DATASET EXTRACT:
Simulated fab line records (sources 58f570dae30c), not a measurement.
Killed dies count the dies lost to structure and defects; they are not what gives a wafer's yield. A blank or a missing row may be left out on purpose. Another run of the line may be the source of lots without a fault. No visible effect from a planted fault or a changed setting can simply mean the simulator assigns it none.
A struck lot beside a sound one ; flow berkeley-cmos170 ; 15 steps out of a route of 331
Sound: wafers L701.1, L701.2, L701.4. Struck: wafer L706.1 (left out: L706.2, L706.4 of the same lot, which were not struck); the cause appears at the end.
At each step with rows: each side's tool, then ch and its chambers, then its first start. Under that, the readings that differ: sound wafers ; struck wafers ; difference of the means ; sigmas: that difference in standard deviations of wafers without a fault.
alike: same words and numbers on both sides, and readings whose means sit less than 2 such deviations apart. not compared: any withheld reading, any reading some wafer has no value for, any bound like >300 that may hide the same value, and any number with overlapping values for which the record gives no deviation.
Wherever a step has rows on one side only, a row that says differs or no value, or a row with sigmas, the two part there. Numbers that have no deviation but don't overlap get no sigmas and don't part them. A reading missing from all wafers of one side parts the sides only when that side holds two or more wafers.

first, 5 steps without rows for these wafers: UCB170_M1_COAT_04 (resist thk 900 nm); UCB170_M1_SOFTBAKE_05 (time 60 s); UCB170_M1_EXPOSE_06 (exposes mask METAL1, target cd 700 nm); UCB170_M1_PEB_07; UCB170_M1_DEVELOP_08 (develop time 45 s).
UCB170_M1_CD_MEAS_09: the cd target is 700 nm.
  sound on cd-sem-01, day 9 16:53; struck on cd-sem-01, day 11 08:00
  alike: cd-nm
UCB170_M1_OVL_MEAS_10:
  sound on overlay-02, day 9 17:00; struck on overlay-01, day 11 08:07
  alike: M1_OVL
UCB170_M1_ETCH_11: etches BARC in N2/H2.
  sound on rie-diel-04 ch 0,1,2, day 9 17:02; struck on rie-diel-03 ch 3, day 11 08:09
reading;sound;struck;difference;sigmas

ASSIGNMENT: The range runs from the line above containing "Sound: wafers L701.1, L701.2, L701.4." to the line containing "At each step", inclusive. Restate those lines word for word and no others.

EXERCISE OUTPUT:
Sound: wafers L701.1, L701.2, L701.4. Struck: wafer L706.1 (left out: L706.2, L706.4 of the same lot, which were not struck); the cause appears at the end.
At each step with rows: each side's tool, then ch and its chambers, then its first start. Under that, the readings that differ: sound wafers ; struck wafers ; difference of the means ; sigmas: that difference in standard deviations of wafers without a fault.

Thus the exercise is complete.